WORK INSTRUCTION:
The entries below hold a line with "Width in nm: 3338 nm" and a line with "Sheet: topography". Return those lines and all that lie between them, exactly and only.

GIVEN DATA:
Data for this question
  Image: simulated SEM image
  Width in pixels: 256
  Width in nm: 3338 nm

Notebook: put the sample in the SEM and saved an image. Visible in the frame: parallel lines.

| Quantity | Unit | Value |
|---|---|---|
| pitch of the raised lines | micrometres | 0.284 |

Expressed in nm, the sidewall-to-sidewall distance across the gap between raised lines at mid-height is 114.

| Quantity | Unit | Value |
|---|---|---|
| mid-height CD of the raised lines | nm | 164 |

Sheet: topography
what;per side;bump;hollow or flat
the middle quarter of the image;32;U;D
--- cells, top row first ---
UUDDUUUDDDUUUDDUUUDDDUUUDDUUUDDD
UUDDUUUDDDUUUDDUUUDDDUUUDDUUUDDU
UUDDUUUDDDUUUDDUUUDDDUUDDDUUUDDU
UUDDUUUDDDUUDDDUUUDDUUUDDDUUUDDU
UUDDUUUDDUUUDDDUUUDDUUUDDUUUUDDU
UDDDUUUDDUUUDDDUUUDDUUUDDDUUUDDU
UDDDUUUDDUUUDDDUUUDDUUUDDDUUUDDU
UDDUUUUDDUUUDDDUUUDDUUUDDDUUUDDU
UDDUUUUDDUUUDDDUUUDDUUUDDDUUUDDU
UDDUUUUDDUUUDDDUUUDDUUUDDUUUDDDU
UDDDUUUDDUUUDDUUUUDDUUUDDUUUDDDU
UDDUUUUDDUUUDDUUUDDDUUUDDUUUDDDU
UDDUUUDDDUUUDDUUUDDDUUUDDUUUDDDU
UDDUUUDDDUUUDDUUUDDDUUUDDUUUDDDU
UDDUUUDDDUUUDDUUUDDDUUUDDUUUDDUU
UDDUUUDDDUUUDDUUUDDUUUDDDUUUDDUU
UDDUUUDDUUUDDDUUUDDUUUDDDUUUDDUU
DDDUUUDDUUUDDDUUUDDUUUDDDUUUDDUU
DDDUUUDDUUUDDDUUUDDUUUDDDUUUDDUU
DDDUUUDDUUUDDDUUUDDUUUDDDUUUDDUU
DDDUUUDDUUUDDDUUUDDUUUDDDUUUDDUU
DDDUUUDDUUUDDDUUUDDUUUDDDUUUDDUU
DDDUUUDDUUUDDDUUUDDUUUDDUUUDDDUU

SOLUTION:
  Width in nm: 3338 nm

Notebook: put the sample in the SEM and saved an image. Visible in the frame: parallel lines.

| Quantity | Unit | Value |
|---|---|---|
| pitch of the raised lines | micrometres | 0.284 |

Expressed in nm, the sidewall-to-sidewall distance across the gap between raised lines at mid-height is 114.

| Quantity | Unit | Value |
|---|---|---|
| mid-height CD of the raised lines | nm | 164 |

Sheet: topography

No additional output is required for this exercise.